→ RECORDS SUPPLIED:
********************

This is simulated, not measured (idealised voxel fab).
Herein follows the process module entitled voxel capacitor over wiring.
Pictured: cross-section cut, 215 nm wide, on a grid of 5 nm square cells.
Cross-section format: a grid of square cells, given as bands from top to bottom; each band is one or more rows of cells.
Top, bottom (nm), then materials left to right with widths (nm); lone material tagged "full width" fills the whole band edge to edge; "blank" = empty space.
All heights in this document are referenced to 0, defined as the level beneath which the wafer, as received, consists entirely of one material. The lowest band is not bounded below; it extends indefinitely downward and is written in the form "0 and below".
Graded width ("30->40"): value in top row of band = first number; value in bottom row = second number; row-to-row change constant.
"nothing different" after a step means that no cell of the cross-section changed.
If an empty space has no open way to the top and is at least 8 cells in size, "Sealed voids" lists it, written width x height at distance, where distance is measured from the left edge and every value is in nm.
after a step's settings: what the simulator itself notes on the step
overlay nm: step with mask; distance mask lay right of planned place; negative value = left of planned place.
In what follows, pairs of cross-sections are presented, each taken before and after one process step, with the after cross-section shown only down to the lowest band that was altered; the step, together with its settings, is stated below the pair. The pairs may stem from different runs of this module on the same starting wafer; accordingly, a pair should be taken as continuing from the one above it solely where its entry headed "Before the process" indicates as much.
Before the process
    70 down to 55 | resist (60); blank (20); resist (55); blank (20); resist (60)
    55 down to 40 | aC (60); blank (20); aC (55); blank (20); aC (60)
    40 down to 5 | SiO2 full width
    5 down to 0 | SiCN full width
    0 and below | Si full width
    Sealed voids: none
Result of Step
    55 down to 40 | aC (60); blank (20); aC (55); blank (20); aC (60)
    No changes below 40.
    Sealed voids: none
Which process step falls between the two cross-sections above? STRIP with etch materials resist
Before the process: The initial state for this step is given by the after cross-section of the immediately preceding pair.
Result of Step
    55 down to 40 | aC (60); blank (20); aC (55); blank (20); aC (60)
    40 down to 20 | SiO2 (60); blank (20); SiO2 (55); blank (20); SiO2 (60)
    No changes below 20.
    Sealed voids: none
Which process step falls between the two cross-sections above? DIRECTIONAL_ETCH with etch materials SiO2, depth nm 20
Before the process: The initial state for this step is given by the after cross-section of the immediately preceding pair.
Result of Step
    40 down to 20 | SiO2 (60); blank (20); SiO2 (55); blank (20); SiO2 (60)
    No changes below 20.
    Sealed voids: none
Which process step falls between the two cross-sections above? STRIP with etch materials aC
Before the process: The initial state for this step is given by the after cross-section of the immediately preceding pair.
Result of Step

********************

→ WORK INSTRUCTION:
What is wanted is every line from the first line of the entries through the line that contains "the cross-section changed.", given again exactly.

→ YOUR SOLUTION:
This is simulated, not measured (idealised voxel fab).
Herein follows the process module entitled voxel capacitor over wiring.
Pictured: cross-section cut, 215 nm wide, on a grid of 5 nm square cells.
Cross-section format: a grid of square cells, given as bands from top to bottom; each band is one or more rows of cells.
Top, bottom (nm), then materials left to right with widths (nm); lone material tagged "full width" fills the whole band edge to edge; "blank" = empty space.
All heights in this document are referenced to 0, defined as the level beneath which the wafer, as received, consists entirely of one material. The lowest band is not bounded below; it extends indefinitely downward and is written in the form "0 and below".
Graded width ("30->40"): value in top row of band = first number; value in bottom row = second number; row-to-row change constant.
"nothing different" after a step means that no cell of the cross-section changed.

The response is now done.